= Provided information =
————————
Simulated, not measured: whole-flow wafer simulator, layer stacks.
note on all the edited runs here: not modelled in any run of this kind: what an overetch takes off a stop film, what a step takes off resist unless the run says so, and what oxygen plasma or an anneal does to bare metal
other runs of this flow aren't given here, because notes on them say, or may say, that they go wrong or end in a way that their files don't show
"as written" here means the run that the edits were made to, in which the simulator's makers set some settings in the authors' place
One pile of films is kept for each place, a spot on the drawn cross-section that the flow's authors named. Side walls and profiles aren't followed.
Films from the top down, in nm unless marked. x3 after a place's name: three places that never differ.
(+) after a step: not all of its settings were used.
————————

= Assigned task =
For this task, print the records again exactly as they appear.

= Your response =
Simulated, not measured: whole-flow wafer simulator, layer stacks.
note on all the edited runs here: not modelled in any run of this kind: what an overetch takes off a stop film, what a step takes off resist unless the run says so, and what oxygen plasma or an anneal does to bare metal
other runs of this flow aren't given here, because notes on them say, or may say, that they go wrong or end in a way that their files don't show
"as written" here means the run that the edits were made to, in which the simulator's makers set some settings in the authors' place
One pile of films is kept for each place, a spot on the drawn cross-section that the flow's authors named. Side walls and profiles aren't followed.
Films from the top down, in nm unless marked. x3 after a place's name: three places that never differ.
(+) after a step: not all of its settings were used.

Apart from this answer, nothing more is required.